§ GIVEN ENTRIES:
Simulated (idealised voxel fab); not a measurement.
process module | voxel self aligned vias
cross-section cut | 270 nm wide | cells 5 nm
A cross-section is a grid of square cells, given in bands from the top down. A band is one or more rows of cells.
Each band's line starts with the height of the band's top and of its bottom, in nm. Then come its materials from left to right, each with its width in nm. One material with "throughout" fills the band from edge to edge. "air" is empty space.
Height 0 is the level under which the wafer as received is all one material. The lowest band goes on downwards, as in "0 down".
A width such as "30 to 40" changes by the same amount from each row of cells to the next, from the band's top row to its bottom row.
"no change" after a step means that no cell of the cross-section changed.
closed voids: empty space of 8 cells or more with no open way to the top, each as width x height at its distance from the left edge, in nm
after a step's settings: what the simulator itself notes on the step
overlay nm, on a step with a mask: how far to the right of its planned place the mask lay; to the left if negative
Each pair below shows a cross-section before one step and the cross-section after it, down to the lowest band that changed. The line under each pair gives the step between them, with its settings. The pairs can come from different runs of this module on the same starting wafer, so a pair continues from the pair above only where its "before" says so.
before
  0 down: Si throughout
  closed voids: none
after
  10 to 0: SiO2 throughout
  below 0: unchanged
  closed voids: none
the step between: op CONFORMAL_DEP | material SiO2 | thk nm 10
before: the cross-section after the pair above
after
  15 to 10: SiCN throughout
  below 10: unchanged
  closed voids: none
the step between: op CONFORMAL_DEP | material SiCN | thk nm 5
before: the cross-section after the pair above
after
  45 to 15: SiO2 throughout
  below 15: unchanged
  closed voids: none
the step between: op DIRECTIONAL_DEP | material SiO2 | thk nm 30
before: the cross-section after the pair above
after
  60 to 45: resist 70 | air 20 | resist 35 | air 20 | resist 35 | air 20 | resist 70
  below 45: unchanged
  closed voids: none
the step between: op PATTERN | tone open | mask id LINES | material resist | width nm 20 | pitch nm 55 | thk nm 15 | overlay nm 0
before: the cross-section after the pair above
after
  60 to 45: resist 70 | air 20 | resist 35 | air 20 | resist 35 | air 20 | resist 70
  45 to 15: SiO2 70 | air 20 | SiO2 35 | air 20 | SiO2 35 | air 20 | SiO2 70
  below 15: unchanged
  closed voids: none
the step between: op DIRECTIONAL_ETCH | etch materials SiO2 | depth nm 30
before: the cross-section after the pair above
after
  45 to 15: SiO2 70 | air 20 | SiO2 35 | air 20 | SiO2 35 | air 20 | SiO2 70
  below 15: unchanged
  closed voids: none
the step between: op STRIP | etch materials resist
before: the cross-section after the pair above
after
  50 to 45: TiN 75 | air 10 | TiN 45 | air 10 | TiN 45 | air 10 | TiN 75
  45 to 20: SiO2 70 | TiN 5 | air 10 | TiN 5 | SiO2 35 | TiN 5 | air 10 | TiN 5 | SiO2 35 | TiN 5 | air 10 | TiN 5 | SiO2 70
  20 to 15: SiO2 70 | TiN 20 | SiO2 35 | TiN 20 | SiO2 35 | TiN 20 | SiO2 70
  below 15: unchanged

§ WORK ITEM: Starting at the line that contains "the step between: op STRIP" and stopping after the line that contains "20 to 15: SiO2", write out every line exactly as it appears above, and no other line.

§ RESPONSE AREA:
the step between: op STRIP | etch materials resist
before: the cross-section after the pair above
after
  50 to 45: TiN 75 | air 10 | TiN 45 | air 10 | TiN 45 | air 10 | TiN 75
  45 to 20: SiO2 70 | TiN 5 | air 10 | TiN 5 | SiO2 35 | TiN 5 | air 10 | TiN 5 | SiO2 35 | TiN 5 | air 10 | TiN 5 | SiO2 70
  20 to 15: SiO2 70 | TiN 20 | SiO2 35 | TiN 20 | SiO2 35 | TiN 20 | SiO2 70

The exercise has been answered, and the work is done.